#### EXERCISE:
Each entry needs to be retyped exactly.

#### INFORMATION:
---+---

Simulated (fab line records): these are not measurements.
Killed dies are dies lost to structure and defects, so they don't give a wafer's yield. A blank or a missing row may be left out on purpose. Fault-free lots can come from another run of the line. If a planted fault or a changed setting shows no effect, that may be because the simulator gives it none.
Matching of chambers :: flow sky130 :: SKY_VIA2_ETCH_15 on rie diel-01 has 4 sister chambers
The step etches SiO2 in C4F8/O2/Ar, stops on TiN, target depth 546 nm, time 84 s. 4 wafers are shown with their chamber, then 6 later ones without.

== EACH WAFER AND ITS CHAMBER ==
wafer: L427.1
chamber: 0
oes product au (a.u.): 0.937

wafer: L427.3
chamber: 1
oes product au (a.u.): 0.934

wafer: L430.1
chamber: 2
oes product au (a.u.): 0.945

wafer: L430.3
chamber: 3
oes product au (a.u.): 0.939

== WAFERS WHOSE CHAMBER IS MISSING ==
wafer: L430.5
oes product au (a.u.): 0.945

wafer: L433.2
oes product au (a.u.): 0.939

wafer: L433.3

---+---

#### REPLY:
Simulated (fab line records): these are not measurements.
Killed dies are dies lost to structure and defects, so they don't give a wafer's yield. A blank or a missing row may be left out on purpose. Fault-free lots can come from another run of the line. If a planted fault or a changed setting shows no effect, that may be because the simulator gives it none.
Matching of chambers :: flow sky130 :: SKY_VIA2_ETCH_15 on rie diel-01 has 4 sister chambers
The step etches SiO2 in C4F8/O2/Ar, stops on TiN, target depth 546 nm, time 84 s. 4 wafers are shown with their chamber, then 6 later ones without.

== EACH WAFER AND ITS CHAMBER ==
wafer: L427.1
chamber: 0
oes product au (a.u.): 0.937

wafer: L427.3
chamber: 1
oes product au (a.u.): 0.934

wafer: L430.1
chamber: 2
oes product au (a.u.): 0.945

wafer: L430.3
chamber: 3
oes product au (a.u.): 0.939

== WAFERS WHOSE CHAMBER IS MISSING ==
wafer: L430.5
oes product au (a.u.): 0.945

wafer: L433.2
oes product au (a.u.): 0.939

wafer: L433.3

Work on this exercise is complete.